Could you give the data below again, exactly and completely?

» **Given entries**:
********************

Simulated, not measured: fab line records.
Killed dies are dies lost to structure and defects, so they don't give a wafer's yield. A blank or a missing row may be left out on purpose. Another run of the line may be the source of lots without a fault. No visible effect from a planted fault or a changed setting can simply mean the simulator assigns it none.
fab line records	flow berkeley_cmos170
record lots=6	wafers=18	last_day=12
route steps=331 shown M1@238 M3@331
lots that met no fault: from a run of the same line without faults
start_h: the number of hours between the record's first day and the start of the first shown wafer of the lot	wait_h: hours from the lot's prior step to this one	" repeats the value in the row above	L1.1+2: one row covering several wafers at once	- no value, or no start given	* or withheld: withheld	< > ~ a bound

********************

» **Result**:
Simulated, not measured: fab line records.
Killed dies are dies lost to structure and defects, so they don't give a wafer's yield. A blank or a missing row may be left out on purpose. Another run of the line may be the source of lots without a fault. No visible effect from a planted fault or a changed setting can simply mean the simulator assigns it none.
fab line records	flow berkeley_cmos170
record lots=6	wafers=18	last_day=12
route steps=331 shown M1@238 M3@331
lots that met no fault: from a run of the same line without faults
start_h: the number of hours between the record's first day and the start of the first shown wafer of the lot	wait_h: hours from the lot's prior step to this one	" repeats the value in the row above	L1.1+2: one row covering several wafers at once	- no value, or no start given	* or withheld: withheld	< > ~ a bound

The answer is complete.